• Work item
Give the data again in full, exactly as written below.

• Material shown
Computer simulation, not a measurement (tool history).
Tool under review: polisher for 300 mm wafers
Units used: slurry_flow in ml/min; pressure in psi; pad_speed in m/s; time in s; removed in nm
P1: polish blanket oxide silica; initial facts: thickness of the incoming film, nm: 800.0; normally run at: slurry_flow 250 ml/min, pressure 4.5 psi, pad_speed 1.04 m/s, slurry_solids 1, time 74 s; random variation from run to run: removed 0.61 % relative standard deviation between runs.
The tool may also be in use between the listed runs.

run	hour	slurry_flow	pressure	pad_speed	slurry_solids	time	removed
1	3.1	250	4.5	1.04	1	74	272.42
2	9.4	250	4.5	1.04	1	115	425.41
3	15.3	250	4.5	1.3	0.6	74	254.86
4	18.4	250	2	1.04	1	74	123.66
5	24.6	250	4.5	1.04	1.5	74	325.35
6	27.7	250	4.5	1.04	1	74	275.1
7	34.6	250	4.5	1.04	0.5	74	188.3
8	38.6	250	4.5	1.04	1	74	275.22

• Expected answer
Computer simulation, not a measurement (tool history).
Tool under review: polisher for 300 mm wafers
Units used: slurry_flow in ml/min; pressure in psi; pad_speed in m/s; time in s; removed in nm
P1: polish blanket oxide silica; initial facts: thickness of the incoming film, nm: 800.0; normally run at: slurry_flow 250 ml/min, pressure 4.5 psi, pad_speed 1.04 m/s, slurry_solids 1, time 74 s; random variation from run to run: removed 0.61 % relative standard deviation between runs.
The tool may also be in use between the listed runs.

run	hour	slurry_flow	pressure	pad_speed	slurry_solids	time	removed
1	3.1	250	4.5	1.04	1	74	272.42
2	9.4	250	4.5	1.04	1	115	425.41
3	15.3	250	4.5	1.3	0.6	74	254.86
4	18.4	250	2	1.04	1	74	123.66
5	24.6	250	4.5	1.04	1.5	74	325.35
6	27.7	250	4.5	1.04	1	74	275.1
7	34.6	250	4.5	1.04	0.5	74	188.3
8	38.6	250	4.5	1.04	1	74	275.22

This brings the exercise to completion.